_RECORDS SUPPLIED_.
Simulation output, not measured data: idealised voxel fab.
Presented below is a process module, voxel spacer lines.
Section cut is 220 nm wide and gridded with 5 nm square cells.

_BRIEF_. Everything from the first line of the data through the line containing "Presented below is" should be echoed exactly. Add nothing.

_EXPECTED ANSWER_.
Simulation output, not measured data: idealised voxel fab.
Presented below is a process module, voxel spacer lines.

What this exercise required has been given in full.